### REQUIREMENT
Copy the records below verbatim, from the first line through the line containing "-- hour=39.5 slurry nozzle cleaned", inclusive, and output nothing else.

BEGIN PROVIDED DATA
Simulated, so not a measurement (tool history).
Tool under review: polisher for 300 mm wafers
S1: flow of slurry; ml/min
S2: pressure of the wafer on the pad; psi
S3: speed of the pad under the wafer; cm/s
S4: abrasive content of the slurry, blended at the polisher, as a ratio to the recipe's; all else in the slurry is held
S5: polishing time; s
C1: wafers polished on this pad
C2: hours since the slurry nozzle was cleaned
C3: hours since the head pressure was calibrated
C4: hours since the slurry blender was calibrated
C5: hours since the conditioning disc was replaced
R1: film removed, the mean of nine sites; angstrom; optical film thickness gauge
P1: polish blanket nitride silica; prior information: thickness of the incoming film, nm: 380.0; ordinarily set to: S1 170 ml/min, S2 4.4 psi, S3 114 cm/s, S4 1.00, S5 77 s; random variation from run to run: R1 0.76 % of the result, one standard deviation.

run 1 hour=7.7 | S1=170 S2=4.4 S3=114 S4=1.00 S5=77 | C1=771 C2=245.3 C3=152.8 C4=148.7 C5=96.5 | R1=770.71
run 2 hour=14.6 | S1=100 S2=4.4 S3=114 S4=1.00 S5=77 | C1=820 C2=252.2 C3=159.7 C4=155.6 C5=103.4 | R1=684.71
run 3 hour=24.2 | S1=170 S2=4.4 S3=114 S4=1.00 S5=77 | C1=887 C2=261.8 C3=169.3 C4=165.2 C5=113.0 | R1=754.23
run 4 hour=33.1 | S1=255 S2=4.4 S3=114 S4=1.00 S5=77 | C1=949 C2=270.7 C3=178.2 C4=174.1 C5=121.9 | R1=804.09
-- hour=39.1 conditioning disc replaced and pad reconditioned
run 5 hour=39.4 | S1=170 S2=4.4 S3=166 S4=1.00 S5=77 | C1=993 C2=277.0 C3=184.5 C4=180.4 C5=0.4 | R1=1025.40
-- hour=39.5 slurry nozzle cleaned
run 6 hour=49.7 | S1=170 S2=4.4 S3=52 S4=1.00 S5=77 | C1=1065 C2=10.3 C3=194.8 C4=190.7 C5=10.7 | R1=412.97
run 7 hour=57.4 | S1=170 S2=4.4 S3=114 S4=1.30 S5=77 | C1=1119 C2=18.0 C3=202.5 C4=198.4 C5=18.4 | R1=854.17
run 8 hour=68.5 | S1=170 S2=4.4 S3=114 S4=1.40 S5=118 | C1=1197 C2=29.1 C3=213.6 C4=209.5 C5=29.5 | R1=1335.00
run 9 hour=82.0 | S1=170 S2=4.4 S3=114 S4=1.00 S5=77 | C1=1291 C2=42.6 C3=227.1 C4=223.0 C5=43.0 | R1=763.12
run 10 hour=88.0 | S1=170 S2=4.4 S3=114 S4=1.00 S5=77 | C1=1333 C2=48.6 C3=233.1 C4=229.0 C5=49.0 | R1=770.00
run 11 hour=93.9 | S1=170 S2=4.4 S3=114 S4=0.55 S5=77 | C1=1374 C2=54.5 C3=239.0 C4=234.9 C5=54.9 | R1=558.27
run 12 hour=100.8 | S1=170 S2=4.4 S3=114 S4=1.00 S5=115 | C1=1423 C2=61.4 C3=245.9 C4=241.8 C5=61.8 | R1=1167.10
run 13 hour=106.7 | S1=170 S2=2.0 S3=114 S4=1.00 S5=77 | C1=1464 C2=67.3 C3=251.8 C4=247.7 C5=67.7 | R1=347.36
END PROVIDED DATA

### ANSWER BOX
Simulated, so not a measurement (tool history).
Tool under review: polisher for 300 mm wafers
S1: flow of slurry; ml/min
S2: pressure of the wafer on the pad; psi
S3: speed of the pad under the wafer; cm/s
S4: abrasive content of the slurry, blended at the polisher, as a ratio to the recipe's; all else in the slurry is held
S5: polishing time; s
C1: wafers polished on this pad
C2: hours since the slurry nozzle was cleaned
C3: hours since the head pressure was calibrated
C4: hours since the slurry blender was calibrated
C5: hours since the conditioning disc was replaced
R1: film removed, the mean of nine sites; angstrom; optical film thickness gauge
P1: polish blanket nitride silica; prior information: thickness of the incoming film, nm: 380.0; ordinarily set to: S1 170 ml/min, S2 4.4 psi, S3 114 cm/s, S4 1.00, S5 77 s; random variation from run to run: R1 0.76 % of the result, one standard deviation.

run 1 hour=7.7 | S1=170 S2=4.4 S3=114 S4=1.00 S5=77 | C1=771 C2=245.3 C3=152.8 C4=148.7 C5=96.5 | R1=770.71
run 2 hour=14.6 | S1=100 S2=4.4 S3=114 S4=1.00 S5=77 | C1=820 C2=252.2 C3=159.7 C4=155.6 C5=103.4 | R1=684.71
run 3 hour=24.2 | S1=170 S2=4.4 S3=114 S4=1.00 S5=77 | C1=887 C2=261.8 C3=169.3 C4=165.2 C5=113.0 | R1=754.23
run 4 hour=33.1 | S1=255 S2=4.4 S3=114 S4=1.00 S5=77 | C1=949 C2=270.7 C3=178.2 C4=174.1 C5=121.9 | R1=804.09
-- hour=39.1 conditioning disc replaced and pad reconditioned
run 5 hour=39.4 | S1=170 S2=4.4 S3=166 S4=1.00 S5=77 | C1=993 C2=277.0 C3=184.5 C4=180.4 C5=0.4 | R1=1025.40
-- hour=39.5 slurry nozzle cleaned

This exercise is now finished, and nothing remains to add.